Start of Information supplied

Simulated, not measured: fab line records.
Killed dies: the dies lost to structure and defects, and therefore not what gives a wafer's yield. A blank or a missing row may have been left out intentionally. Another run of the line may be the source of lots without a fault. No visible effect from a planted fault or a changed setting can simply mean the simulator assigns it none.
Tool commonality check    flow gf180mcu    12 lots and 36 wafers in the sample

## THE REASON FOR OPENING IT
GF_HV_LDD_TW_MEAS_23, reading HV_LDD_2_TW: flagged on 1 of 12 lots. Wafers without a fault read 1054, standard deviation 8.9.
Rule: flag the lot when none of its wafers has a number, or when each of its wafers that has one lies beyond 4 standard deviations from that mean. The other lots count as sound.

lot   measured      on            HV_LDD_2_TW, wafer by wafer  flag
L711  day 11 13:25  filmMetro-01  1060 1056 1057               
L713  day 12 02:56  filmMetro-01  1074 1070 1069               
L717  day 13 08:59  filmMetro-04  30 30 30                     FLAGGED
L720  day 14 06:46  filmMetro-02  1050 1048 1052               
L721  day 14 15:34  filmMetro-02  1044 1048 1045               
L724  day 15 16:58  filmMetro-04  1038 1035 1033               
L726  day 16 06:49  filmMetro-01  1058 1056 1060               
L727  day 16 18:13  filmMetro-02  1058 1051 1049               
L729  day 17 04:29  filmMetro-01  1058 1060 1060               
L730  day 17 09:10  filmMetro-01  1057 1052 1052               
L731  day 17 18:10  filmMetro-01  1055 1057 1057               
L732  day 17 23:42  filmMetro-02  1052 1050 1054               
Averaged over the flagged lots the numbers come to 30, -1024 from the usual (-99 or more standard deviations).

End of Information supplied

Go through the data above from its first line and copy each line exactly, stopping once the line with "Killed dies: the" has been copied.

Simulated, not measured: fab line records.
Killed dies: the dies lost to structure and defects, and therefore not what gives a wafer's yield. A blank or a missing row may have been left out intentionally. Another run of the line may be the source of lots without a fault. No visible effect from a planted fault or a changed setting can simply mean the simulator assigns it none.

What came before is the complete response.